Work task —
Write out exactly the lines from the first line of the records below through the line that contains "varied across the", and stop there.

⟨

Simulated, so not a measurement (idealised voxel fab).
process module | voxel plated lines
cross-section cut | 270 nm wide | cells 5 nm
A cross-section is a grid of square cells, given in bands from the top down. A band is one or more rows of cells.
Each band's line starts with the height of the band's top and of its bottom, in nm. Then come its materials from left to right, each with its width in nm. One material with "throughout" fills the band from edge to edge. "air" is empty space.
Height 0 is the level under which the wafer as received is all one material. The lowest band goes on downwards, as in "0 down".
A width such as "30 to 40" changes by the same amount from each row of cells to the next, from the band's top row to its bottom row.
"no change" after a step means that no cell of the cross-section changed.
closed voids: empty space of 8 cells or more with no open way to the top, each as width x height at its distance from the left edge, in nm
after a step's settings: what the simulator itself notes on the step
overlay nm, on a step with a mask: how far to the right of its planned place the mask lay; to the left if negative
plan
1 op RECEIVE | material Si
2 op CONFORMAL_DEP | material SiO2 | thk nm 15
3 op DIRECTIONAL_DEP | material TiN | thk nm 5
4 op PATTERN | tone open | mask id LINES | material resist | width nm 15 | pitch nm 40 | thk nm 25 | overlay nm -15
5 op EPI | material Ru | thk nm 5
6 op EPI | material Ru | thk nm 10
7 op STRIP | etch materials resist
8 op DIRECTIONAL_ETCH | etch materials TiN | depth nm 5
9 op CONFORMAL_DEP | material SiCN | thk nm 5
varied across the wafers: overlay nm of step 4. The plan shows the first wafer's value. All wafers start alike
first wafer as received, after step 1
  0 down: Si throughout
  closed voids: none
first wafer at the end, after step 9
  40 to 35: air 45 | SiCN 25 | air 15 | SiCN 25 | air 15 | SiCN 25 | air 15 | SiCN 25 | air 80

⟩

Worked solution —
Simulated, so not a measurement (idealised voxel fab).
process module | voxel plated lines
cross-section cut | 270 nm wide | cells 5 nm
A cross-section is a grid of square cells, given in bands from the top down. A band is one or more rows of cells.
Each band's line starts with the height of the band's top and of its bottom, in nm. Then come its materials from left to right, each with its width in nm. One material with "throughout" fills the band from edge to edge. "air" is empty space.
Height 0 is the level under which the wafer as received is all one material. The lowest band goes on downwards, as in "0 down".
A width such as "30 to 40" changes by the same amount from each row of cells to the next, from the band's top row to its bottom row.
"no change" after a step means that no cell of the cross-section changed.
closed voids: empty space of 8 cells or more with no open way to the top, each as width x height at its distance from the left edge, in nm
after a step's settings: what the simulator itself notes on the step
overlay nm, on a step with a mask: how far to the right of its planned place the mask lay; to the left if negative
plan
1 op RECEIVE | material Si
2 op CONFORMAL_DEP | material SiO2 | thk nm 15
3 op DIRECTIONAL_DEP | material TiN | thk nm 5
4 op PATTERN | tone open | mask id LINES | material resist | width nm 15 | pitch nm 40 | thk nm 25 | overlay nm -15
5 op EPI | material Ru | thk nm 5
6 op EPI | material Ru | thk nm 10
7 op STRIP | etch materials resist
8 op DIRECTIONAL_ETCH | etch materials TiN | depth nm 5
9 op CONFORMAL_DEP | material SiCN | thk nm 5
varied across the wafers: overlay nm of step 4. The plan shows the first wafer's value. All wafers start alike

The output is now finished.